• **TASK ITEM**
The line containing "of raised bodies." marks the end: write out exactly every line from the first line of the data below through that line, and only those.

• **INFORMATION SUPPLIED**
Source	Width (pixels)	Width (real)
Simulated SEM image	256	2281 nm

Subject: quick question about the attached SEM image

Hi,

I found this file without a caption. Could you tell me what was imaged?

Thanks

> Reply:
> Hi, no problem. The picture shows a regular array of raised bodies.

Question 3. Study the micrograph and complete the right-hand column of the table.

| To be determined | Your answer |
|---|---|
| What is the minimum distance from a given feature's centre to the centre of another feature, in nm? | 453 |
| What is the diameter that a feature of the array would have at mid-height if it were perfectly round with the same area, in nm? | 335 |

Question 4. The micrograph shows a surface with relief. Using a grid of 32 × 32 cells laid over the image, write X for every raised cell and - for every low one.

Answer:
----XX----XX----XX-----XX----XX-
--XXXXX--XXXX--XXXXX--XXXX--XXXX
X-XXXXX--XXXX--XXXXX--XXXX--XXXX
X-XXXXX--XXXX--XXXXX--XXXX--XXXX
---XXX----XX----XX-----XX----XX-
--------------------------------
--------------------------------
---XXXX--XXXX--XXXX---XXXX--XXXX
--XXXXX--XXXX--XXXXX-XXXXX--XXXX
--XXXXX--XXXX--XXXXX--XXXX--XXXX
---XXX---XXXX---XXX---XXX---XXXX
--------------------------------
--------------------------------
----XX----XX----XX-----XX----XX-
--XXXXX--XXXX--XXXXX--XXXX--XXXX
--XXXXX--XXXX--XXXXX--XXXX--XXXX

• **TASK RESPONSE**
Source	Width (pixels)	Width (real)
Simulated SEM image	256	2281 nm

Subject: quick question about the attached SEM image

Hi,

I found this file without a caption. Could you tell me what was imaged?

Thanks

> Reply:
> Hi, no problem. The picture shows a regular array of raised bodies.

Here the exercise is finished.